• Data for analysis
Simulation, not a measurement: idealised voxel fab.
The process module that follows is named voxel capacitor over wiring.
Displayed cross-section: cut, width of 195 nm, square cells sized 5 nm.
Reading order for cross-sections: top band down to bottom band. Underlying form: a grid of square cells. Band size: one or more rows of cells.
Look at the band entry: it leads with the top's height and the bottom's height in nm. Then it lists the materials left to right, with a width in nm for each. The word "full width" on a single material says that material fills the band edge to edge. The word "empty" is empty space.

• Work instruction
Print each entry above word for word, leaving none out.

• Response area
Simulation, not a measurement: idealised voxel fab.
The process module that follows is named voxel capacitor over wiring.
Displayed cross-section: cut, width of 195 nm, square cells sized 5 nm.
Reading order for cross-sections: top band down to bottom band. Underlying form: a grid of square cells. Band size: one or more rows of cells.
Look at the band entry: it leads with the top's height and the bottom's height in nm. Then it lists the materials left to right, with a width in nm for each. The word "full width" on a single material says that material fills the band edge to edge. The word "empty" is empty space.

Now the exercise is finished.